- Opening Delimiter -
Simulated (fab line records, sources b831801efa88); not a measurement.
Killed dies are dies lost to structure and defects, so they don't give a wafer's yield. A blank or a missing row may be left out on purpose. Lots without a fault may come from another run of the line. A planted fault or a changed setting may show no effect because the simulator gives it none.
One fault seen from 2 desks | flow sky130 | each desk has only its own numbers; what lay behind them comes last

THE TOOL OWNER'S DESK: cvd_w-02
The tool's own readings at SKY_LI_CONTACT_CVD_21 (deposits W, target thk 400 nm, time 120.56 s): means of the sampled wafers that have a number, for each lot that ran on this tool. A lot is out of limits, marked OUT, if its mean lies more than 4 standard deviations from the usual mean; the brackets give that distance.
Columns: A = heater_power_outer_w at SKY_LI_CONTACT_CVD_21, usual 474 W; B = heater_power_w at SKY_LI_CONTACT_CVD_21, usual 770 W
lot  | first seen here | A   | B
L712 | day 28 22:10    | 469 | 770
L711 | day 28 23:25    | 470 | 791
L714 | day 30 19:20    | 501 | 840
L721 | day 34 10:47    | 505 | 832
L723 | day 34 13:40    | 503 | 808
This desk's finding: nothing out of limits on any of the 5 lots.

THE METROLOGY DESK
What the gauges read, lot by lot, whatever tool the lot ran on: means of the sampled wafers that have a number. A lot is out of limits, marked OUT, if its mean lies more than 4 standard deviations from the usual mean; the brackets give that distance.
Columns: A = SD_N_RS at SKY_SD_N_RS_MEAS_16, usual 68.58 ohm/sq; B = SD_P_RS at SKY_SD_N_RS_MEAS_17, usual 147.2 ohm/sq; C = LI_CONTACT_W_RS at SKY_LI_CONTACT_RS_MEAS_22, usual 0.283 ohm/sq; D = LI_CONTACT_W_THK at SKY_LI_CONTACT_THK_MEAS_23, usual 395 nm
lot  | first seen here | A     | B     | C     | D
- Closing Delimiter -

- Brief
Would you please repeat exactly the lines above, starting at the line with "Killed dies are" and stopping at the line with "THE TOOL OWNER'S DESK: cvd_w-02", both included?

- Task solution
Killed dies are dies lost to structure and defects, so they don't give a wafer's yield. A blank or a missing row may be left out on purpose. Lots without a fault may come from another run of the line. A planted fault or a changed setting may show no effect because the simulator gives it none.
One fault seen from 2 desks | flow sky130 | each desk has only its own numbers; what lay behind them comes last

THE TOOL OWNER'S DESK: cvd_w-02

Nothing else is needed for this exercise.